· · · · · · ·

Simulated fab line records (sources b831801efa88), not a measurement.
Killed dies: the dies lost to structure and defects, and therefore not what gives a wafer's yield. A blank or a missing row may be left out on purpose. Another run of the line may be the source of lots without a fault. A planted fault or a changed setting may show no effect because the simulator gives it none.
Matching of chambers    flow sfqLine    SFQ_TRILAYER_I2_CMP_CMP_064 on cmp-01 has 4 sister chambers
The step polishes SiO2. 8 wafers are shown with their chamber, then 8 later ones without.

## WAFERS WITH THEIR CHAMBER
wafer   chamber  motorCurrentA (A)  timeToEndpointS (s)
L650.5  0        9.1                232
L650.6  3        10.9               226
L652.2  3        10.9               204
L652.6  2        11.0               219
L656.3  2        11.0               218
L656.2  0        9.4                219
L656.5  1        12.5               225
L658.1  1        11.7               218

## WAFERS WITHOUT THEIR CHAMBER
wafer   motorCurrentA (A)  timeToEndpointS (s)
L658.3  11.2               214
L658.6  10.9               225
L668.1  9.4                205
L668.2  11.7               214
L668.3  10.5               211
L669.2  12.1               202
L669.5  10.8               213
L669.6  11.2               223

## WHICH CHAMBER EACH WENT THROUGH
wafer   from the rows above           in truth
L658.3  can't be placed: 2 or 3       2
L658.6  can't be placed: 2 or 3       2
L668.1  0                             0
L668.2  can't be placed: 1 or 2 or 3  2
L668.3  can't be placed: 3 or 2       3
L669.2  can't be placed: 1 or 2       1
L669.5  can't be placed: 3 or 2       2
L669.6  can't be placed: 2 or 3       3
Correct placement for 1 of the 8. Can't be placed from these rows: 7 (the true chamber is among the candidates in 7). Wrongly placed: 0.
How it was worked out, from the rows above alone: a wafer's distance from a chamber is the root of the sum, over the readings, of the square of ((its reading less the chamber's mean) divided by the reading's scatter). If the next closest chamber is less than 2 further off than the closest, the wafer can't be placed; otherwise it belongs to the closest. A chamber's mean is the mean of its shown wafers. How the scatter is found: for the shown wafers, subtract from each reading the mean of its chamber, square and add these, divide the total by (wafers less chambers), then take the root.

· · · · · · ·

Nothing but the lines from the first line of the listing above through the line holding "Killed dies: the" should be reproduced, and each must match exactly.

## [Answer box]
Simulated fab line records (sources b831801efa88), not a measurement.
Killed dies: the dies lost to structure and defects, and therefore not what gives a wafer's yield. A blank or a missing row may be left out on purpose. Another run of the line may be the source of lots without a fault. A planted fault or a changed setting may show no effect because the simulator gives it none.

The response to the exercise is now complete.